Somewhere below, one line contains "record lots=7 | wafers=39" and a later line contains "route steps=1938 shown". Output those two lines and everything between them exactly, and nothing else.

Data section ->
━━━

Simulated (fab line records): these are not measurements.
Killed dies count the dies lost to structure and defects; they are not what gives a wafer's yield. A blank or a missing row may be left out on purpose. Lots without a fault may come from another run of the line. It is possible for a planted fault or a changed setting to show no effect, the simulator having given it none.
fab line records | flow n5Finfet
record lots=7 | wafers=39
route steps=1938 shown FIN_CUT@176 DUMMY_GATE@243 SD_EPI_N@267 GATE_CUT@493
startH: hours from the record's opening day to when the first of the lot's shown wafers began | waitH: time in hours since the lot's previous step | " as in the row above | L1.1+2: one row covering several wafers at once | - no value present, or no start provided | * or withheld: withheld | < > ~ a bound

━━━

Response area ->
record lots=7 | wafers=39
route steps=1938 shown FIN_CUT@176 DUMMY_GATE@243 SD_EPI_N@267 GATE_CUT@493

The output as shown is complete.